Requirement: Output each line of the data word for word, from the first through the line that holds "A cross-section is", and leave off whatever follows.

Listed entries:
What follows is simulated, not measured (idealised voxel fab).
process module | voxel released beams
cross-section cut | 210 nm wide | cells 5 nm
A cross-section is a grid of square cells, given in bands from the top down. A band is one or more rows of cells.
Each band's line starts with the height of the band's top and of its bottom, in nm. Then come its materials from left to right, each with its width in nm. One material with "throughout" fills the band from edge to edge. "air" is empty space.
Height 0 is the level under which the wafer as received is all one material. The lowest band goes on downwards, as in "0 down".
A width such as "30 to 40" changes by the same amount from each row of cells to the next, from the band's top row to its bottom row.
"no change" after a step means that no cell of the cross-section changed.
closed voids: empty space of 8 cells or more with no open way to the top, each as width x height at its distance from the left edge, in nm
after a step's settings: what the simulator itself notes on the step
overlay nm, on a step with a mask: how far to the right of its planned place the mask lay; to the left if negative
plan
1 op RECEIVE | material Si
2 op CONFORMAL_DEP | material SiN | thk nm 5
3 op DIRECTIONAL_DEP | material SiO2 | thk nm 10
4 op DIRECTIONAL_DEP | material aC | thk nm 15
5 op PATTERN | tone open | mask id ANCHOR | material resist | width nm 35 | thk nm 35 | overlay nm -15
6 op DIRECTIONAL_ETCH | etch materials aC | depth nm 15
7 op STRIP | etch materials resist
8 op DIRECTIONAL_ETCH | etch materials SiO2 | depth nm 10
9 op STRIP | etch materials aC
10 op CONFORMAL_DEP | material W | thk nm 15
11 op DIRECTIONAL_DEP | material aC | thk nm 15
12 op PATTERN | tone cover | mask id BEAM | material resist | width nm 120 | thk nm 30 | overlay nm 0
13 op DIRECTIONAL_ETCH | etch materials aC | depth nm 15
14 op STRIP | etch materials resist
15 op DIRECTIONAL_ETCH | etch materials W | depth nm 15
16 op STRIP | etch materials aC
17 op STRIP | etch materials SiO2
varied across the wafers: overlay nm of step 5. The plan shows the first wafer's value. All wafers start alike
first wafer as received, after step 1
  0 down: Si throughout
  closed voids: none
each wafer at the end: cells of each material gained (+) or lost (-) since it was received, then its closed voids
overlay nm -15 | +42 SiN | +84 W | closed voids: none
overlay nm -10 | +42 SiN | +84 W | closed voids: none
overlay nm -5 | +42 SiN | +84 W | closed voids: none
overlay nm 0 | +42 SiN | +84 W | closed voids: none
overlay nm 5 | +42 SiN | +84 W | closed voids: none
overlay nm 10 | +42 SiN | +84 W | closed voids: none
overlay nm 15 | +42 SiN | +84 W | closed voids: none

Task response:
What follows is simulated, not measured (idealised voxel fab).
process module | voxel released beams
cross-section cut | 210 nm wide | cells 5 nm
A cross-section is a grid of square cells, given in bands from the top down. A band is one or more rows of cells.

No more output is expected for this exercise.